----------------

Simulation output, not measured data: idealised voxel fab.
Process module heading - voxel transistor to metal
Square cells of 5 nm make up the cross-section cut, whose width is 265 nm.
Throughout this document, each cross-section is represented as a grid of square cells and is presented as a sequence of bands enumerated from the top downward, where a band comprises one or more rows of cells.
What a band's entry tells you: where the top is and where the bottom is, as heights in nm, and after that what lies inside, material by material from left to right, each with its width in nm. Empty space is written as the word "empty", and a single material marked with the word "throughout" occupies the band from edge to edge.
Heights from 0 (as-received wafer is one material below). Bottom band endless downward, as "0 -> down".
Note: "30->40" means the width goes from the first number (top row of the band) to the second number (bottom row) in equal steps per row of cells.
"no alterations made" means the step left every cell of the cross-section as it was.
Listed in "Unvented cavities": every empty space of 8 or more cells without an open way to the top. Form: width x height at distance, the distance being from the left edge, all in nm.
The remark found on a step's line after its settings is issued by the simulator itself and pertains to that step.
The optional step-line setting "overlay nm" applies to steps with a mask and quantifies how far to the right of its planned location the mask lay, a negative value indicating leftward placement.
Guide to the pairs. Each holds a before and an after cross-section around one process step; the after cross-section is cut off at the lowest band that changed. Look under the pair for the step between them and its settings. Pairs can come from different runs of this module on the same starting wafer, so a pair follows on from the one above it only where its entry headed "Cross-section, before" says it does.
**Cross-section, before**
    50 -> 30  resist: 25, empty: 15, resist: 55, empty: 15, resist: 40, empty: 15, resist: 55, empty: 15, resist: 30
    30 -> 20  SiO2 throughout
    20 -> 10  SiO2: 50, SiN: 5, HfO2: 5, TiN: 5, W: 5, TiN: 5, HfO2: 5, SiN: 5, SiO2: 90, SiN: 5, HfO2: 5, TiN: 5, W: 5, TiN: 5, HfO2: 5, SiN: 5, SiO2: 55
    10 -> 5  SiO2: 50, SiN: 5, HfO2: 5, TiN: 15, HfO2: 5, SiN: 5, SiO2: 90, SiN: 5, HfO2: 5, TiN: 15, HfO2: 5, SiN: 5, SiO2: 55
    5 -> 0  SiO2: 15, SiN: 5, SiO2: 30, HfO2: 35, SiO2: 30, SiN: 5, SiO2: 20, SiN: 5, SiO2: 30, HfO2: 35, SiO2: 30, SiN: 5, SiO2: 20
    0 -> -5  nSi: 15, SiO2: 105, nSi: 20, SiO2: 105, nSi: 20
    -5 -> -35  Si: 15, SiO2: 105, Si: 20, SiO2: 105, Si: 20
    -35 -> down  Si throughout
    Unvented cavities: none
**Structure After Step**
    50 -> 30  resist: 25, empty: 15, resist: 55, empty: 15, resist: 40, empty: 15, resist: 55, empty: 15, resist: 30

----------------

== ASSIGNED TASK ==
Up to and including the line that contains "What a band's", restate each line of the material above word for word, beginning with its first line.

== TASK RESULT ==
Simulation output, not measured data: idealised voxel fab.
Process module heading - voxel transistor to metal
Square cells of 5 nm make up the cross-section cut, whose width is 265 nm.
Throughout this document, each cross-section is represented as a grid of square cells and is presented as a sequence of bands enumerated from the top downward, where a band comprises one or more rows of cells.
What a band's entry tells you: where the top is and where the bottom is, as heights in nm, and after that what lies inside, material by material from left to right, each with its width in nm. Empty space is written as the word "empty", and a single material marked with the word "throughout" occupies the band from edge to edge.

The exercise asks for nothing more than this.